Segment Start: DATASET EXTRACT

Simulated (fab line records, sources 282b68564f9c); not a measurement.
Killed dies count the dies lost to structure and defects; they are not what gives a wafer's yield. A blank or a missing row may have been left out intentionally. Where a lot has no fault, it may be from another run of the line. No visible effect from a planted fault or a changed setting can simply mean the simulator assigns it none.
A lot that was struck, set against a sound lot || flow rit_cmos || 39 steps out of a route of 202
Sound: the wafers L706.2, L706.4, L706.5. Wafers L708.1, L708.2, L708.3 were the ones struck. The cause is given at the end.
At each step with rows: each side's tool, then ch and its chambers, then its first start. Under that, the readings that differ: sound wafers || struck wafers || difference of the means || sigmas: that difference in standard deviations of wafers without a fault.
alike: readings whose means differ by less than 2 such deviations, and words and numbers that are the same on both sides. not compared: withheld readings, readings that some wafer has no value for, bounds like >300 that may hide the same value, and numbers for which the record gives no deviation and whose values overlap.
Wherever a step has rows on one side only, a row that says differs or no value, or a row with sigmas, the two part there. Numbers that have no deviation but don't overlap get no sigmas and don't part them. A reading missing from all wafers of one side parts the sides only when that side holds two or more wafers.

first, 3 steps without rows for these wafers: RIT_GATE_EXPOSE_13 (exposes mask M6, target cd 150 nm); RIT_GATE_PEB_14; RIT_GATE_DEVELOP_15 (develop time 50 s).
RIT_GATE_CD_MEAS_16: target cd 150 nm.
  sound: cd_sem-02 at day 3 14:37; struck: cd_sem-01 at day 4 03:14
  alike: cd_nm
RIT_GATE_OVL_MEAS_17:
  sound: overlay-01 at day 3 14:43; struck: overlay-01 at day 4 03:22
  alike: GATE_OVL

Segment End: DATASET EXTRACT

EXERCISE => Write out each line exactly, as it is shown above.

SOLUTION =>
Simulated (fab line records, sources 282b68564f9c); not a measurement.
Killed dies count the dies lost to structure and defects; they are not what gives a wafer's yield. A blank or a missing row may have been left out intentionally. Where a lot has no fault, it may be from another run of the line. No visible effect from a planted fault or a changed setting can simply mean the simulator assigns it none.
A lot that was struck, set against a sound lot || flow rit_cmos || 39 steps out of a route of 202
Sound: the wafers L706.2, L706.4, L706.5. Wafers L708.1, L708.2, L708.3 were the ones struck. The cause is given at the end.
At each step with rows: each side's tool, then ch and its chambers, then its first start. Under that, the readings that differ: sound wafers || struck wafers || difference of the means || sigmas: that difference in standard deviations of wafers without a fault.
alike: readings whose means differ by less than 2 such deviations, and words and numbers that are the same on both sides. not compared: withheld readings, readings that some wafer has no value for, bounds like >300 that may hide the same value, and numbers for which the record gives no deviation and whose values overlap.
Wherever a step has rows on one side only, a row that says differs or no value, or a row with sigmas, the two part there. Numbers that have no deviation but don't overlap get no sigmas and don't part them. A reading missing from all wafers of one side parts the sides only when that side holds two or more wafers.

first, 3 steps without rows for these wafers: RIT_GATE_EXPOSE_13 (exposes mask M6, target cd 150 nm); RIT_GATE_PEB_14; RIT_GATE_DEVELOP_15 (develop time 50 s).
RIT_GATE_CD_MEAS_16: target cd 150 nm.
  sound: cd_sem-02 at day 3 14:37; struck: cd_sem-01 at day 4 03:14
  alike: cd_nm
RIT_GATE_OVL_MEAS_17:
  sound: overlay-01 at day 3 14:43; struck: overlay-01 at day 4 03:22
  alike: GATE_OVL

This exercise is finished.